◆ Raw data
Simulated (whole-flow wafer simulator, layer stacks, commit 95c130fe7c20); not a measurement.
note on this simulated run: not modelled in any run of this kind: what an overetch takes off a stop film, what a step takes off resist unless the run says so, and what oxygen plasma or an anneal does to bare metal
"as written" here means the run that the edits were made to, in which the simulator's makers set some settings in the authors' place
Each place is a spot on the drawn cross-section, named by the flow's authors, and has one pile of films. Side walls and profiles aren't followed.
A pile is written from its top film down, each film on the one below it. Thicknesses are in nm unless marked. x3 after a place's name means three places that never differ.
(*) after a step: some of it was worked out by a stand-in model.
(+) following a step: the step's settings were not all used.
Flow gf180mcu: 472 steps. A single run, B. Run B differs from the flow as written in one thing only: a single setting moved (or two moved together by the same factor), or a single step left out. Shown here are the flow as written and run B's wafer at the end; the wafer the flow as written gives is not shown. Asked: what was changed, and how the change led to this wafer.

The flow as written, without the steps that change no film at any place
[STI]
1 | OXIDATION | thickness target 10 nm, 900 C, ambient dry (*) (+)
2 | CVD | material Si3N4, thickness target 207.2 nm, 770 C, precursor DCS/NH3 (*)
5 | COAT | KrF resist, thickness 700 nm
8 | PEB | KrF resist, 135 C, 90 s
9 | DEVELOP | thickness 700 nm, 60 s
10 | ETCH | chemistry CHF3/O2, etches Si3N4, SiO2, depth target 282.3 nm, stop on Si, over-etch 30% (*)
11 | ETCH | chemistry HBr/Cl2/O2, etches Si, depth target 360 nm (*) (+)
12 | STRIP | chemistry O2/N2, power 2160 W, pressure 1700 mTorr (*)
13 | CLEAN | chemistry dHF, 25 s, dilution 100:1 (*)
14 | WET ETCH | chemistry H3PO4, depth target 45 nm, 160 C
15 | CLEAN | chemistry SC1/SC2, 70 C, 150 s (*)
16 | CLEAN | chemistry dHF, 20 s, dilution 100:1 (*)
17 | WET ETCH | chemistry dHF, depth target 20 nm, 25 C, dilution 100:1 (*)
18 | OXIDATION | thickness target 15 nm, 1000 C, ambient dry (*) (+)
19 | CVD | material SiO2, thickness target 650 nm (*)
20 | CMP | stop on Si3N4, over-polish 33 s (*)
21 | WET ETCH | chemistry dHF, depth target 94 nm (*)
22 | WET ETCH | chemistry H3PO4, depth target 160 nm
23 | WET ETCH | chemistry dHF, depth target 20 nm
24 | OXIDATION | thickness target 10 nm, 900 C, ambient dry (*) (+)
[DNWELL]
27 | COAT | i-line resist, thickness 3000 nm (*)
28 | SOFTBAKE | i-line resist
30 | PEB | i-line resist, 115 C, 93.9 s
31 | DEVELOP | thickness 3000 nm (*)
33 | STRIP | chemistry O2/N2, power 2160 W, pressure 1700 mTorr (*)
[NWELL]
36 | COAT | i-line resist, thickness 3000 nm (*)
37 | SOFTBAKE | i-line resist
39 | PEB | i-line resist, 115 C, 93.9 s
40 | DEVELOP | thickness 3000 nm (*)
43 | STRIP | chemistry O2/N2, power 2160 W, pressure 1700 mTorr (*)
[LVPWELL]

◆ Action item
What is needed is every line from the beginning of the data up to and including the line with "A pile is written", given again word for word.

◆ Response
Simulated (whole-flow wafer simulator, layer stacks, commit 95c130fe7c20); not a measurement.
note on this simulated run: not modelled in any run of this kind: what an overetch takes off a stop film, what a step takes off resist unless the run says so, and what oxygen plasma or an anneal does to bare metal
"as written" here means the run that the edits were made to, in which the simulator's makers set some settings in the authors' place
Each place is a spot on the drawn cross-section, named by the flow's authors, and has one pile of films. Side walls and profiles aren't followed.
A pile is written from its top film down, each film on the one below it. Thicknesses are in nm unless marked. x3 after a place's name means three places that never differ.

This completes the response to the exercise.